• Work order:
Every word of every entry must be retyped exactly.

• Given information:
━━━━━━━━━━

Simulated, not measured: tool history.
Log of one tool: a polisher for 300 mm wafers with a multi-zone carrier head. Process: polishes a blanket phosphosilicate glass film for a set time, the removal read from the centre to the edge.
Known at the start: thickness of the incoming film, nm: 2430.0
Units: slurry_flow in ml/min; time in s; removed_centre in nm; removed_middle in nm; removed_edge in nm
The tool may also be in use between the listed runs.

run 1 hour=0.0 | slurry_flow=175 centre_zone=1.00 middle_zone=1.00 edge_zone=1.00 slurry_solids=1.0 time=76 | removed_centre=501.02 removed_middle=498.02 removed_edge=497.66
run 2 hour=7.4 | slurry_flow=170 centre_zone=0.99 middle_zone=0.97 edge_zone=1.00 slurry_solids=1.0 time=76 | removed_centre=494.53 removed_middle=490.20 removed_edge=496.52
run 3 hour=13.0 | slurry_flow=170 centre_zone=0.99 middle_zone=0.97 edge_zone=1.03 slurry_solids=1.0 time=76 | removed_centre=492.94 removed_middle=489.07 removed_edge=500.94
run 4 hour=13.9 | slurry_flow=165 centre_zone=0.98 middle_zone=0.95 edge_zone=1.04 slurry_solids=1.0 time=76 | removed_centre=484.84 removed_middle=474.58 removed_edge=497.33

━━━━━━━━━━

• Solution:
Simulated, not measured: tool history.
Log of one tool: a polisher for 300 mm wafers with a multi-zone carrier head. Process: polishes a blanket phosphosilicate glass film for a set time, the removal read from the centre to the edge.
Known at the start: thickness of the incoming film, nm: 2430.0
Units: slurry_flow in ml/min; time in s; removed_centre in nm; removed_middle in nm; removed_edge in nm
The tool may also be in use between the listed runs.

run 1 hour=0.0 | slurry_flow=175 centre_zone=1.00 middle_zone=1.00 edge_zone=1.00 slurry_solids=1.0 time=76 | removed_centre=501.02 removed_middle=498.02 removed_edge=497.66
run 2 hour=7.4 | slurry_flow=170 centre_zone=0.99 middle_zone=0.97 edge_zone=1.00 slurry_solids=1.0 time=76 | removed_centre=494.53 removed_middle=490.20 removed_edge=496.52
run 3 hour=13.0 | slurry_flow=170 centre_zone=0.99 middle_zone=0.97 edge_zone=1.03 slurry_solids=1.0 time=76 | removed_centre=492.94 removed_middle=489.07 removed_edge=500.94
run 4 hour=13.9 | slurry_flow=165 centre_zone=0.98 middle_zone=0.95 edge_zone=1.04 slurry_solids=1.0 time=76 | removed_centre=484.84 removed_middle=474.58 removed_edge=497.33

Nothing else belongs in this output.